-- Opening Marker --

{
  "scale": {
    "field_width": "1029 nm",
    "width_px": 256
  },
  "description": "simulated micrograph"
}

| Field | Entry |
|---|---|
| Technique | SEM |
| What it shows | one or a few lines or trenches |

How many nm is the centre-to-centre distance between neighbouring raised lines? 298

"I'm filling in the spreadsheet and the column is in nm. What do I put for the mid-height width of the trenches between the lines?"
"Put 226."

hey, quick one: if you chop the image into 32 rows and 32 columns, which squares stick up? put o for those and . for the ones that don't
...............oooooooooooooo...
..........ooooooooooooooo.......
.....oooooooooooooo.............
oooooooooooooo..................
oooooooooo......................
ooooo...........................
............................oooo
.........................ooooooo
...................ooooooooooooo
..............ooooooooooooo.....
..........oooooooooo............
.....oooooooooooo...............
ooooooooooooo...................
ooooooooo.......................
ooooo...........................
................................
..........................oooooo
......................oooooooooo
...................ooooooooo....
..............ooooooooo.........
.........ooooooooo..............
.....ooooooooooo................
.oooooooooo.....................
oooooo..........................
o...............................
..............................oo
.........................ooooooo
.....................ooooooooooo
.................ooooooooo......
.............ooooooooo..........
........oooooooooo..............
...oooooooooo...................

-- Closing Marker --

- Work request -
Transcribe the material exactly, stopping after the "ooooooooo......................." line.

- Problem solution -
{
  "scale": {
    "field_width": "1029 nm",
    "width_px": 256
  },
  "description": "simulated micrograph"
}

| Field | Entry |
|---|---|
| Technique | SEM |
| What it shows | one or a few lines or trenches |

How many nm is the centre-to-centre distance between neighbouring raised lines? 298

"I'm filling in the spreadsheet and the column is in nm. What do I put for the mid-height width of the trenches between the lines?"
"Put 226."

hey, quick one: if you chop the image into 32 rows and 32 columns, which squares stick up? put o for those and . for the ones that don't
...............oooooooooooooo...
..........ooooooooooooooo.......
.....oooooooooooooo.............
oooooooooooooo..................
oooooooooo......................
ooooo...........................
............................oooo
.........................ooooooo
...................ooooooooooooo
..............ooooooooooooo.....
..........oooooooooo............
.....oooooooooooo...............
ooooooooooooo...................
ooooooooo.......................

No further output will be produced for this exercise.